++++ LISTED RECORDS ++++
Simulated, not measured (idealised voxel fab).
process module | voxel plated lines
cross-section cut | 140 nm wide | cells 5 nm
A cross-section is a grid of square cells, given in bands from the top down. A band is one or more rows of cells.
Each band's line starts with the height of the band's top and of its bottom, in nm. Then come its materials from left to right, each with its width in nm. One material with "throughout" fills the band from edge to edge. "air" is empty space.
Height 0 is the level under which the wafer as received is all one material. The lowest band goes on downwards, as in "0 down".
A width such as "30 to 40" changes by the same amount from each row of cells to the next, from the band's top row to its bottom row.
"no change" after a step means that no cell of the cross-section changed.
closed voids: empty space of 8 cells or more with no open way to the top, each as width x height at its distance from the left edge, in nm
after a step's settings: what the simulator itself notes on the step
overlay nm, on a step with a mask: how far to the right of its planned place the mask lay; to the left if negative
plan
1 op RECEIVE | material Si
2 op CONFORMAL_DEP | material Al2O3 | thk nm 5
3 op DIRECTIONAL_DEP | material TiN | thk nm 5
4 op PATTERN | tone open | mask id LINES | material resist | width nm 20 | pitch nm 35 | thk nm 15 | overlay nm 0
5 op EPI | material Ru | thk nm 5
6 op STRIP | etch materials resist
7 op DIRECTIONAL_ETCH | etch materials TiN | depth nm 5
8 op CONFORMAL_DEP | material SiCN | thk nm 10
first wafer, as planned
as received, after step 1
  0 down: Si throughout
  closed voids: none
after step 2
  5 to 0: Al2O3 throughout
++++

[WORK ITEM]
Print the records above exactly. Omit nothing.

[TASK OUTPUT]
Simulated, not measured (idealised voxel fab).
process module | voxel plated lines
cross-section cut | 140 nm wide | cells 5 nm
A cross-section is a grid of square cells, given in bands from the top down. A band is one or more rows of cells.
Each band's line starts with the height of the band's top and of its bottom, in nm. Then come its materials from left to right, each with its width in nm. One material with "throughout" fills the band from edge to edge. "air" is empty space.
Height 0 is the level under which the wafer as received is all one material. The lowest band goes on downwards, as in "0 down".
A width such as "30 to 40" changes by the same amount from each row of cells to the next, from the band's top row to its bottom row.
"no change" after a step means that no cell of the cross-section changed.
closed voids: empty space of 8 cells or more with no open way to the top, each as width x height at its distance from the left edge, in nm
after a step's settings: what the simulator itself notes on the step
overlay nm, on a step with a mask: how far to the right of its planned place the mask lay; to the left if negative
plan
1 op RECEIVE | material Si
2 op CONFORMAL_DEP | material Al2O3 | thk nm 5
3 op DIRECTIONAL_DEP | material TiN | thk nm 5
4 op PATTERN | tone open | mask id LINES | material resist | width nm 20 | pitch nm 35 | thk nm 15 | overlay nm 0
5 op EPI | material Ru | thk nm 5
6 op STRIP | etch materials resist
7 op DIRECTIONAL_ETCH | etch materials TiN | depth nm 5
8 op CONFORMAL_DEP | material SiCN | thk nm 10
first wafer, as planned
as received, after step 1
  0 down: Si throughout
  closed voids: none
after step 2
  5 to 0: Al2O3 throughout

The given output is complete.